» Dataset records:
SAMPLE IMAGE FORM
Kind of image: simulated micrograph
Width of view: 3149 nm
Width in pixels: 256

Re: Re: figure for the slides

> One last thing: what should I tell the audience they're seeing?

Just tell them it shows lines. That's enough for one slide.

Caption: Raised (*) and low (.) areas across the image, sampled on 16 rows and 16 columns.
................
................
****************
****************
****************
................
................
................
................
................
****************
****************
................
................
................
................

» Requirement: The reply should be a precise retyping of all the data.

» Response area:
SAMPLE IMAGE FORM
Kind of image: simulated micrograph
Width of view: 3149 nm
Width in pixels: 256

Re: Re: figure for the slides

> One last thing: what should I tell the audience they're seeing?

Just tell them it shows lines. That's enough for one slide.

Caption: Raised (*) and low (.) areas across the image, sampled on 16 rows and 16 columns.
................
................
****************
****************
****************
................
................
................
................
................
****************
****************
................
................
................
................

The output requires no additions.